**EXCERPTED DATA**:
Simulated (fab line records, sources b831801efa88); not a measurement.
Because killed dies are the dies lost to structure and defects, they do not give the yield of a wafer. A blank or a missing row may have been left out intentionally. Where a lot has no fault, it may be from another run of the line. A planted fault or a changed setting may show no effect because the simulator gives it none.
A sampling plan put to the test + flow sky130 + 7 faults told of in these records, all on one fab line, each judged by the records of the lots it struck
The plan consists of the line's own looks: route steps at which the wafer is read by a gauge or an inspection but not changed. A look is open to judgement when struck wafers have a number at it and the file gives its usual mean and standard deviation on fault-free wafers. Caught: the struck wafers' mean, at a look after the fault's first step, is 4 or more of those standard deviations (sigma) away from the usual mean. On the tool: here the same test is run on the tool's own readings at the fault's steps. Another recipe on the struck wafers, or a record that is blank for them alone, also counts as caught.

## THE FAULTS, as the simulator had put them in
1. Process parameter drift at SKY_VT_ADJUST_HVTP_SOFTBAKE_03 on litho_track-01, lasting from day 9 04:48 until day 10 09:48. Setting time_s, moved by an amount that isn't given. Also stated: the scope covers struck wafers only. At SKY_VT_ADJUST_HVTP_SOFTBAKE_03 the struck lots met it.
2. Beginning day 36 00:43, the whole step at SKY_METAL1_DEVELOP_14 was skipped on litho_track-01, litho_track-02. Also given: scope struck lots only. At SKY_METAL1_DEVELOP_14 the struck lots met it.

**REQUIRED ACTION**:
Retype the material in full, keeping each line exactly as it is.

**YOUR RESPONSE**:
Simulated (fab line records, sources b831801efa88); not a measurement.
Because killed dies are the dies lost to structure and defects, they do not give the yield of a wafer. A blank or a missing row may have been left out intentionally. Where a lot has no fault, it may be from another run of the line. A planted fault or a changed setting may show no effect because the simulator gives it none.
A sampling plan put to the test + flow sky130 + 7 faults told of in these records, all on one fab line, each judged by the records of the lots it struck
The plan consists of the line's own looks: route steps at which the wafer is read by a gauge or an inspection but not changed. A look is open to judgement when struck wafers have a number at it and the file gives its usual mean and standard deviation on fault-free wafers. Caught: the struck wafers' mean, at a look after the fault's first step, is 4 or more of those standard deviations (sigma) away from the usual mean. On the tool: here the same test is run on the tool's own readings at the fault's steps. Another recipe on the struck wafers, or a record that is blank for them alone, also counts as caught.

## THE FAULTS, as the simulator had put them in
1. Process parameter drift at SKY_VT_ADJUST_HVTP_SOFTBAKE_03 on litho_track-01, lasting from day 9 04:48 until day 10 09:48. Setting time_s, moved by an amount that isn't given. Also stated: the scope covers struck wafers only. At SKY_VT_ADJUST_HVTP_SOFTBAKE_03 the struck lots met it.
2. Beginning day 36 00:43, the whole step at SKY_METAL1_DEVELOP_14 was skipped on litho_track-01, litho_track-02. Also given: scope struck lots only. At SKY_METAL1_DEVELOP_14 the struck lots met it.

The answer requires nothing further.